:: Work item ::
What you return must be an exact copy of the lines in the listing below between the line holding "- dose_ions_cm2=1.2e+13/1.3e+10" and the line holding "- tilt_deg=7.003/0.019", inclusive, and nothing more.

◇ ◇ ◇ ◇ ◇ ◇ ◇
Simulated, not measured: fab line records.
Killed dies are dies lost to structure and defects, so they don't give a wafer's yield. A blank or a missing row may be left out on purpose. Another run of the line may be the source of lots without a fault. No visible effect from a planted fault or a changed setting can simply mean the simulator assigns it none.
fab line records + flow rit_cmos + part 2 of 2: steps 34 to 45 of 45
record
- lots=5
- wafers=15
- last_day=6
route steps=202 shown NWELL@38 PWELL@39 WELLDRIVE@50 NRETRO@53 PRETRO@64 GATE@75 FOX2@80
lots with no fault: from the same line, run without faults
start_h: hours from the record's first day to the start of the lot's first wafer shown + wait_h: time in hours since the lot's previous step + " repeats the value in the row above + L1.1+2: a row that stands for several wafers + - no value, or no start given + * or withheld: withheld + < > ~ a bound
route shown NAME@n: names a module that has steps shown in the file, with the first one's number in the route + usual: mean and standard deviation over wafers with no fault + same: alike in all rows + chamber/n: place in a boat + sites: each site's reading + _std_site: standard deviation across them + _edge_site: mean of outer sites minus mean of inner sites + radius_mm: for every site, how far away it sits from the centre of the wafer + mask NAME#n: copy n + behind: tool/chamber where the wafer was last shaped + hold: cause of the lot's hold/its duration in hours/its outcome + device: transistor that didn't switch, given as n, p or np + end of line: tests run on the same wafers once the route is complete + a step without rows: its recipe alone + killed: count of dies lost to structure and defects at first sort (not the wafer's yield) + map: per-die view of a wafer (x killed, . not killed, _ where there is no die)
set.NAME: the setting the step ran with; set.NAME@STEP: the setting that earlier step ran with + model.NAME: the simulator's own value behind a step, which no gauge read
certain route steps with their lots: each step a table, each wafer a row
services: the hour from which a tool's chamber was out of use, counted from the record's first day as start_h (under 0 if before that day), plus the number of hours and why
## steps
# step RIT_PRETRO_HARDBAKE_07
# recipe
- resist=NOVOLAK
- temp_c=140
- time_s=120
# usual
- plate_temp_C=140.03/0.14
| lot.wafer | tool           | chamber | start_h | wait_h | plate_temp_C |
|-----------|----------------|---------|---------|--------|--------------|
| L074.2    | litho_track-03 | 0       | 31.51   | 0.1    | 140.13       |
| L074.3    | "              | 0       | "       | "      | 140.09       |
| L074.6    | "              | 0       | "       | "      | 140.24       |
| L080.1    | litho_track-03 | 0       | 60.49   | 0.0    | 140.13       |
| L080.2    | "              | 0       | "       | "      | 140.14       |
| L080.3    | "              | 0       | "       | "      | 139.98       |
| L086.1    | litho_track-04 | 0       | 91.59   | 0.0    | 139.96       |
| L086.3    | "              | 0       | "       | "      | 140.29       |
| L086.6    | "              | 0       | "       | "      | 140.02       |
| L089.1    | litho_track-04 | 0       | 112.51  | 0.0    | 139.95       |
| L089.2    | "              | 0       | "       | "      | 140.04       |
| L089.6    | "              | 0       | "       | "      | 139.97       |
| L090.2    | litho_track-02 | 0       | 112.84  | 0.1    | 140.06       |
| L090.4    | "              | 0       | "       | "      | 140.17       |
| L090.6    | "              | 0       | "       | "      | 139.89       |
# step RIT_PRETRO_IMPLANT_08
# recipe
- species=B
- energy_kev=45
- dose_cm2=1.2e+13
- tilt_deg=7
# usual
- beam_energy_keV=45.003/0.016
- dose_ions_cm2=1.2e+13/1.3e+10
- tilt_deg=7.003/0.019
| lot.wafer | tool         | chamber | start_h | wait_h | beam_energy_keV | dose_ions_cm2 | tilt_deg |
◇ ◇ ◇ ◇ ◇ ◇ ◇

:: Task answer ::
- dose_ions_cm2=1.2e+13/1.3e+10
- tilt_deg=7.003/0.019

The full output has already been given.